**Listed entries**
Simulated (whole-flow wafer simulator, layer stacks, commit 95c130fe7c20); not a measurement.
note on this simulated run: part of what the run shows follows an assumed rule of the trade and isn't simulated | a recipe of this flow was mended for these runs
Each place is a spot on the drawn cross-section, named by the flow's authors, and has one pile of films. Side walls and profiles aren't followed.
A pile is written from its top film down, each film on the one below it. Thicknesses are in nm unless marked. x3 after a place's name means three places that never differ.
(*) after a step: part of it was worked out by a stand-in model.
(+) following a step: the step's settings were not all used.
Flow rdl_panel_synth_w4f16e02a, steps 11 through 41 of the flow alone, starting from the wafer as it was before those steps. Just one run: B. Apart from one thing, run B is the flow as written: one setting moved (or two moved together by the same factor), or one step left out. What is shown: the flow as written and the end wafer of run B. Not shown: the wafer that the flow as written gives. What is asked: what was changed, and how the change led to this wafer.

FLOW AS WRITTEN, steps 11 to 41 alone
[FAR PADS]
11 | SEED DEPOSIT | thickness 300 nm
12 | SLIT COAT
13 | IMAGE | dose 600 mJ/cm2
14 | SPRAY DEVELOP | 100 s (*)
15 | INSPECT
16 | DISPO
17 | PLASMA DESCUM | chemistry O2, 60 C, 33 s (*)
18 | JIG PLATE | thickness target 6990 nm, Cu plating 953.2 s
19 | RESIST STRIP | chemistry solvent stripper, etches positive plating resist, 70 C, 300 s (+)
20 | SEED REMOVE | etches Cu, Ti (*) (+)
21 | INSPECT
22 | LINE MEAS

**Requirement**
All of the lines above need to be given again exactly.

**Answer section**
Simulated (whole-flow wafer simulator, layer stacks, commit 95c130fe7c20); not a measurement.
note on this simulated run: part of what the run shows follows an assumed rule of the trade and isn't simulated | a recipe of this flow was mended for these runs
Each place is a spot on the drawn cross-section, named by the flow's authors, and has one pile of films. Side walls and profiles aren't followed.
A pile is written from its top film down, each film on the one below it. Thicknesses are in nm unless marked. x3 after a place's name means three places that never differ.
(*) after a step: part of it was worked out by a stand-in model.
(+) following a step: the step's settings were not all used.
Flow rdl_panel_synth_w4f16e02a, steps 11 through 41 of the flow alone, starting from the wafer as it was before those steps. Just one run: B. Apart from one thing, run B is the flow as written: one setting moved (or two moved together by the same factor), or one step left out. What is shown: the flow as written and the end wafer of run B. Not shown: the wafer that the flow as written gives. What is asked: what was changed, and how the change led to this wafer.

FLOW AS WRITTEN, steps 11 to 41 alone
[FAR PADS]
11 | SEED DEPOSIT | thickness 300 nm
12 | SLIT COAT
13 | IMAGE | dose 600 mJ/cm2
14 | SPRAY DEVELOP | 100 s (*)
15 | INSPECT
16 | DISPO
17 | PLASMA DESCUM | chemistry O2, 60 C, 33 s (*)
18 | JIG PLATE | thickness target 6990 nm, Cu plating 953.2 s
19 | RESIST STRIP | chemistry solvent stripper, etches positive plating resist, 70 C, 300 s (+)
20 | SEED REMOVE | etches Cu, Ti (*) (+)
21 | INSPECT
22 | LINE MEAS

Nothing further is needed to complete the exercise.